_Listed records:_
----------------

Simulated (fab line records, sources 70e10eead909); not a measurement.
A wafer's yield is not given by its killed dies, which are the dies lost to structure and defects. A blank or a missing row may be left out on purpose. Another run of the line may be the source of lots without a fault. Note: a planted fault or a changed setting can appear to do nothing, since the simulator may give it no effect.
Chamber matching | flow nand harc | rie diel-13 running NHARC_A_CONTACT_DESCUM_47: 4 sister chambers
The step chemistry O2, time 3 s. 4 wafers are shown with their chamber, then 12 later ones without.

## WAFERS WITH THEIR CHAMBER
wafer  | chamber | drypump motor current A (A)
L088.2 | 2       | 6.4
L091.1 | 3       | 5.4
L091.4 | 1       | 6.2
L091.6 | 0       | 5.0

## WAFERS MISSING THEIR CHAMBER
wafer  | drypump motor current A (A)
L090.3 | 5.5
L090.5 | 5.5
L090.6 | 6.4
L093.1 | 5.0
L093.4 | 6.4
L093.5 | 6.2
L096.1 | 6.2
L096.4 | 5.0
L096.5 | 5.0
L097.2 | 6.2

----------------

_Requirement:_ Once the listing above has been read, restate it exactly.

_Written response:_
Simulated (fab line records, sources 70e10eead909); not a measurement.
A wafer's yield is not given by its killed dies, which are the dies lost to structure and defects. A blank or a missing row may be left out on purpose. Another run of the line may be the source of lots without a fault. Note: a planted fault or a changed setting can appear to do nothing, since the simulator may give it no effect.
Chamber matching | flow nand harc | rie diel-13 running NHARC_A_CONTACT_DESCUM_47: 4 sister chambers
The step chemistry O2, time 3 s. 4 wafers are shown with their chamber, then 12 later ones without.

## WAFERS WITH THEIR CHAMBER
wafer  | chamber | drypump motor current A (A)
L088.2 | 2       | 6.4
L091.1 | 3       | 5.4
L091.4 | 1       | 6.2
L091.6 | 0       | 5.0

## WAFERS MISSING THEIR CHAMBER
wafer  | drypump motor current A (A)
L090.3 | 5.5
L090.5 | 5.5
L090.6 | 6.4
L093.1 | 5.0
L093.4 | 6.4
L093.5 | 6.2
L096.1 | 6.2
L096.4 | 5.0
L096.5 | 5.0
L097.2 | 6.2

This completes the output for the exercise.